*** Data provided ***

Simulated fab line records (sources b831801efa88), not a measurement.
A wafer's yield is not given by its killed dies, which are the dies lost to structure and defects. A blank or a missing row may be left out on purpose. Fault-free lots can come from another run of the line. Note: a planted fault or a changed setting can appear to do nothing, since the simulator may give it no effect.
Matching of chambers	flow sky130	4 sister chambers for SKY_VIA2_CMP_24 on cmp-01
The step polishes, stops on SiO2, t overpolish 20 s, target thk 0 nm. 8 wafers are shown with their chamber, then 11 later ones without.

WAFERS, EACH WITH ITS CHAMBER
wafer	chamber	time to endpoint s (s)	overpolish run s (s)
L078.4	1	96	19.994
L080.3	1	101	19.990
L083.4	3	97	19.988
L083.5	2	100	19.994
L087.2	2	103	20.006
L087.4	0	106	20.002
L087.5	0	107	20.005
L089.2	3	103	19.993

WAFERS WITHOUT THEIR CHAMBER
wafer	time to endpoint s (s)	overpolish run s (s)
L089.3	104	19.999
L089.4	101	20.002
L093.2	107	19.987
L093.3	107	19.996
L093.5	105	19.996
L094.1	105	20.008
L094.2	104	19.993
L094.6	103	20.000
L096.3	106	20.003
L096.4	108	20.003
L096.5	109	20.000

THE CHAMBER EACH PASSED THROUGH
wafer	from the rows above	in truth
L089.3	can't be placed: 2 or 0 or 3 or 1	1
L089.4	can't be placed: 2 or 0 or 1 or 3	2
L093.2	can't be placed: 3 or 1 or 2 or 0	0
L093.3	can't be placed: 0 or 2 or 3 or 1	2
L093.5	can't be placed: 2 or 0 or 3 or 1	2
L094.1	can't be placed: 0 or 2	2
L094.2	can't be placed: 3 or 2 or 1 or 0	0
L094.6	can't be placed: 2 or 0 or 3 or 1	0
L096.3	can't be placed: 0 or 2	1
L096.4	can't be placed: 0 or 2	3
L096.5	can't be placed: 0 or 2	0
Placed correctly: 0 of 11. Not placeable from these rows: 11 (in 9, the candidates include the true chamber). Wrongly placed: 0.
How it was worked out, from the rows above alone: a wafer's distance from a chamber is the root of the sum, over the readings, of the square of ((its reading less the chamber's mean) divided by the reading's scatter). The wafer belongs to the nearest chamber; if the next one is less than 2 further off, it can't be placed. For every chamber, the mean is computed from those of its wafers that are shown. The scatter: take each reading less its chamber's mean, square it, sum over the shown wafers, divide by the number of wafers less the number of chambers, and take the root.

***

● **Work task**:
Leave out every line above except those from the line with "THE CHAMBER EACH PASSED THROUGH" up to and including the line with "Placed correctly: 0", and copy those exactly.

● **Written answer**:
THE CHAMBER EACH PASSED THROUGH
wafer	from the rows above	in truth
L089.3	can't be placed: 2 or 0 or 3 or 1	1
L089.4	can't be placed: 2 or 0 or 1 or 3	2
L093.2	can't be placed: 3 or 1 or 2 or 0	0
L093.3	can't be placed: 0 or 2 or 3 or 1	2
L093.5	can't be placed: 2 or 0 or 3 or 1	2
L094.1	can't be placed: 0 or 2	2
L094.2	can't be placed: 3 or 2 or 1 or 0	0
L094.6	can't be placed: 2 or 0 or 3 or 1	0
L096.3	can't be placed: 0 or 2	1
L096.4	can't be placed: 0 or 2	3
L096.5	can't be placed: 0 or 2	0
Placed correctly: 0 of 11. Not placeable from these rows: 11 (in 9, the candidates include the true chamber). Wrongly placed: 0.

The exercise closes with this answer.